▸ **ACTION ITEM**: Look below for the line that contains "The tool's own", then copy it and each following line exactly, through and including the line that contains "## METROLOGY DESK".

··· GIVEN ENTRIES ···

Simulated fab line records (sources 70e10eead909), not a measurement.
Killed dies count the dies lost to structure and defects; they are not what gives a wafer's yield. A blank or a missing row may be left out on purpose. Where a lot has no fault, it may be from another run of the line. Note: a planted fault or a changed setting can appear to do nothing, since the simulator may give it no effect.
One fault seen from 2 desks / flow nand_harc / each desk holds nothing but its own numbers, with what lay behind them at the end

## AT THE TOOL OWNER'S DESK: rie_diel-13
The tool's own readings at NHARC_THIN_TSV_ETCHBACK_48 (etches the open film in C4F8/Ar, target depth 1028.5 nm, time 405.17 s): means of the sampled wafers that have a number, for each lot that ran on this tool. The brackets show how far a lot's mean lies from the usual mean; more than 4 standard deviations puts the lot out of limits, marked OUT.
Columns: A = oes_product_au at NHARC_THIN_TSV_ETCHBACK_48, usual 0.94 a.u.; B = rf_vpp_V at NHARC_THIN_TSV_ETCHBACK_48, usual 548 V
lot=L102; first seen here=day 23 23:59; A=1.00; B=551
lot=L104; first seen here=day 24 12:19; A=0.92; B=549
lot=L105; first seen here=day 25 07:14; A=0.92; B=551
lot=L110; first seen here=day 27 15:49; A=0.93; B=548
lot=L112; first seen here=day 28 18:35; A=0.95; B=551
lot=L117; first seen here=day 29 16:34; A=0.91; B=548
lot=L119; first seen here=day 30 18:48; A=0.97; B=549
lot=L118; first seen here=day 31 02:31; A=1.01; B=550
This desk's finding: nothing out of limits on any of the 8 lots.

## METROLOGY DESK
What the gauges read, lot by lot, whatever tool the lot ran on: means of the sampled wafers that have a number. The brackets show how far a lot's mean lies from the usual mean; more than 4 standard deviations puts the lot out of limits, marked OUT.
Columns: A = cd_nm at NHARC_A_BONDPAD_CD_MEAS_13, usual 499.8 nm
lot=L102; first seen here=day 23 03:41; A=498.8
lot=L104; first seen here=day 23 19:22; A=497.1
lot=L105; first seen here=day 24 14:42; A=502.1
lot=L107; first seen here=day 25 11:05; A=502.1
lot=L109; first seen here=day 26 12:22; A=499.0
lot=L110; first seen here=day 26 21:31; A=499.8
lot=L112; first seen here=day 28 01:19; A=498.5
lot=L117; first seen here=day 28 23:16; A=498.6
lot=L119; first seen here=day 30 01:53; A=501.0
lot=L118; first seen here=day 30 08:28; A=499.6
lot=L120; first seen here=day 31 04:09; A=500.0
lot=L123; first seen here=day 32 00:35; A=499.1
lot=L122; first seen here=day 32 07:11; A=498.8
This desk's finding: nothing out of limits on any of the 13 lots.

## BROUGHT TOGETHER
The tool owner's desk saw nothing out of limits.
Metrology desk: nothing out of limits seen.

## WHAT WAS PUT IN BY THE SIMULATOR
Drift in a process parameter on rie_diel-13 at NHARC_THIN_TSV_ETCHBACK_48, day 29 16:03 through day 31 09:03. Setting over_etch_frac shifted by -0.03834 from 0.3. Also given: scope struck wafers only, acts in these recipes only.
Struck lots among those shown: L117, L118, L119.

···

▸ **TASK SOLUTION**:
The tool's own readings at NHARC_THIN_TSV_ETCHBACK_48 (etches the open film in C4F8/Ar, target depth 1028.5 nm, time 405.17 s): means of the sampled wafers that have a number, for each lot that ran on this tool. The brackets show how far a lot's mean lies from the usual mean; more than 4 standard deviations puts the lot out of limits, marked OUT.
Columns: A = oes_product_au at NHARC_THIN_TSV_ETCHBACK_48, usual 0.94 a.u.; B = rf_vpp_V at NHARC_THIN_TSV_ETCHBACK_48, usual 548 V
lot=L102; first seen here=day 23 23:59; A=1.00; B=551
lot=L104; first seen here=day 24 12:19; A=0.92; B=549
lot=L105; first seen here=day 25 07:14; A=0.92; B=551
lot=L110; first seen here=day 27 15:49; A=0.93; B=548
lot=L112; first seen here=day 28 18:35; A=0.95; B=551
lot=L117; first seen here=day 29 16:34; A=0.91; B=548
lot=L119; first seen here=day 30 18:48; A=0.97; B=549
lot=L118; first seen here=day 31 02:31; A=1.01; B=550
This desk's finding: nothing out of limits on any of the 8 lots.

## METROLOGY DESK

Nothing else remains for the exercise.